> **Work item**
Please repeat the listing in its entirety, without any alteration.

··· Data ···

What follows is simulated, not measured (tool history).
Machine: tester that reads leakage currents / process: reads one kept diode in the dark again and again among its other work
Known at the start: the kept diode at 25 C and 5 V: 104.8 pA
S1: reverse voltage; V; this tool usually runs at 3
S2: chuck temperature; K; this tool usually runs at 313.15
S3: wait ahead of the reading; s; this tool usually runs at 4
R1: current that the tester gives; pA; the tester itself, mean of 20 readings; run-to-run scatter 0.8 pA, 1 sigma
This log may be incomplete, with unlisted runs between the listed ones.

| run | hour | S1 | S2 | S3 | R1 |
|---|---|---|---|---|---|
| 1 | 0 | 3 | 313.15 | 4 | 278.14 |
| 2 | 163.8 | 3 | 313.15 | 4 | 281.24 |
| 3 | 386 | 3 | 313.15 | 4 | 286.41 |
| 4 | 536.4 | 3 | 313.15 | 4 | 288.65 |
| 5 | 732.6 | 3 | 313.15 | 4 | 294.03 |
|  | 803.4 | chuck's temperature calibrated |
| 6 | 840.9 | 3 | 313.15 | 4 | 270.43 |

···

> **Exercise response**
What follows is simulated, not measured (tool history).
Machine: tester that reads leakage currents / process: reads one kept diode in the dark again and again among its other work
Known at the start: the kept diode at 25 C and 5 V: 104.8 pA
S1: reverse voltage; V; this tool usually runs at 3
S2: chuck temperature; K; this tool usually runs at 313.15
S3: wait ahead of the reading; s; this tool usually runs at 4
R1: current that the tester gives; pA; the tester itself, mean of 20 readings; run-to-run scatter 0.8 pA, 1 sigma
This log may be incomplete, with unlisted runs between the listed ones.

| run | hour | S1 | S2 | S3 | R1 |
|---|---|---|---|---|---|
| 1 | 0 | 3 | 313.15 | 4 | 278.14 |
| 2 | 163.8 | 3 | 313.15 | 4 | 281.24 |
| 3 | 386 | 3 | 313.15 | 4 | 286.41 |
| 4 | 536.4 | 3 | 313.15 | 4 | 288.65 |
| 5 | 732.6 | 3 | 313.15 | 4 | 294.03 |
|  | 803.4 | chuck's temperature calibrated |
| 6 | 840.9 | 3 | 313.15 | 4 | 270.43 |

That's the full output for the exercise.